=== WORK ORDER ===
All entries are to be retyped without alteration.

=== RECORD SET ===
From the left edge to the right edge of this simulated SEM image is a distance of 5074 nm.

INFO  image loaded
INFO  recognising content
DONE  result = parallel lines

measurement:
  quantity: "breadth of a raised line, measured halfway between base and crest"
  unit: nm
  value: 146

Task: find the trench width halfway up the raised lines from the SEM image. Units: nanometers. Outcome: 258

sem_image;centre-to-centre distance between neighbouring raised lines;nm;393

=== EXERCISE OUTPUT ===
From the left edge to the right edge of this simulated SEM image is a distance of 5074 nm.

INFO  image loaded
INFO  recognising content
DONE  result = parallel lines

measurement:
  quantity: "breadth of a raised line, measured halfway between base and crest"
  unit: nm
  value: 146

Task: find the trench width halfway up the raised lines from the SEM image. Units: nanometers. Outcome: 258

sem_image;centre-to-centre distance between neighbouring raised lines;nm;393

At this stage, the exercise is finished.